Supplied data:
::::::::

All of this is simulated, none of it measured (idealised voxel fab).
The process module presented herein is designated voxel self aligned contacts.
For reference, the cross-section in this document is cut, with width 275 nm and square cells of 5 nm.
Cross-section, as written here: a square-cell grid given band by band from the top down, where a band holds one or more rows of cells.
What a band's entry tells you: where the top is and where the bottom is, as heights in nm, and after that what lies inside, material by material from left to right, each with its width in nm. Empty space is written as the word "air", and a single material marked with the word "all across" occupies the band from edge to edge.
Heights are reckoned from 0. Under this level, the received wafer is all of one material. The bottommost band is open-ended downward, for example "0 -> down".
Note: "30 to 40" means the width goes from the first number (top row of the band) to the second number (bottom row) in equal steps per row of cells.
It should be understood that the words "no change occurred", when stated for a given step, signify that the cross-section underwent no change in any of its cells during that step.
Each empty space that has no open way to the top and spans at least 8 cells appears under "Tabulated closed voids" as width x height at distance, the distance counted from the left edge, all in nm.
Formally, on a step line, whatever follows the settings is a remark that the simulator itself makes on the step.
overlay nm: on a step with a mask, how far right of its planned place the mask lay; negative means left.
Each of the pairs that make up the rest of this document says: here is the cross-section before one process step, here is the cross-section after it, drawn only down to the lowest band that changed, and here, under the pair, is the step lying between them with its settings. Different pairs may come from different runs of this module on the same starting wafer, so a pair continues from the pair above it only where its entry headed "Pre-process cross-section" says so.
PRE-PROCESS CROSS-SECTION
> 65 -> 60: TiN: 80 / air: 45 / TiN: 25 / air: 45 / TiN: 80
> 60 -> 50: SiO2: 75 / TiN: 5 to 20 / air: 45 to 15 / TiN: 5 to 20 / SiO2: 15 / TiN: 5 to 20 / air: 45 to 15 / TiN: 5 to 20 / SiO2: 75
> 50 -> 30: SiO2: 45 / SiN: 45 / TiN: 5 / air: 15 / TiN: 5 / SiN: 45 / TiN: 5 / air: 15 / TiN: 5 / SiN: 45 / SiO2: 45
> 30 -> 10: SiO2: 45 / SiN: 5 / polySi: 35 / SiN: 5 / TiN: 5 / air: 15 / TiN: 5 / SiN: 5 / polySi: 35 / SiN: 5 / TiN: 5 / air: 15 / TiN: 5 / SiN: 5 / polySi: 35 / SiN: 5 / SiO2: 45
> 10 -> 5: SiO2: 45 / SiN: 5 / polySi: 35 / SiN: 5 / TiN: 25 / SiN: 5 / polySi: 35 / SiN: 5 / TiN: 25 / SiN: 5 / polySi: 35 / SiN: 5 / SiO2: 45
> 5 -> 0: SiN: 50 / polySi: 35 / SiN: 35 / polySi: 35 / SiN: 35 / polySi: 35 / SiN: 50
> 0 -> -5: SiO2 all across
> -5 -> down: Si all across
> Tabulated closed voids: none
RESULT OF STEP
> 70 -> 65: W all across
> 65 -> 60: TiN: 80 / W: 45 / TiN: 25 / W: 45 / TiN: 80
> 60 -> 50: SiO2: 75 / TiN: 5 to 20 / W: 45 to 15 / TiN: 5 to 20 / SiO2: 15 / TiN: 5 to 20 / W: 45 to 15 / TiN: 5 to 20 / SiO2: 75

::::::::

Work request: The response must hold only the lines above from the line with "It should be" through the line with "overlay nm: on", each copied exactly, both ends kept.

Answer space:
It should be understood that the words "no change occurred", when stated for a given step, signify that the cross-section underwent no change in any of its cells during that step.
Each empty space that has no open way to the top and spans at least 8 cells appears under "Tabulated closed voids" as width x height at distance, the distance counted from the left edge, all in nm.
Formally, on a step line, whatever follows the settings is a remark that the simulator itself makes on the step.
overlay nm: on a step with a mask, how far right of its planned place the mask lay; negative means left.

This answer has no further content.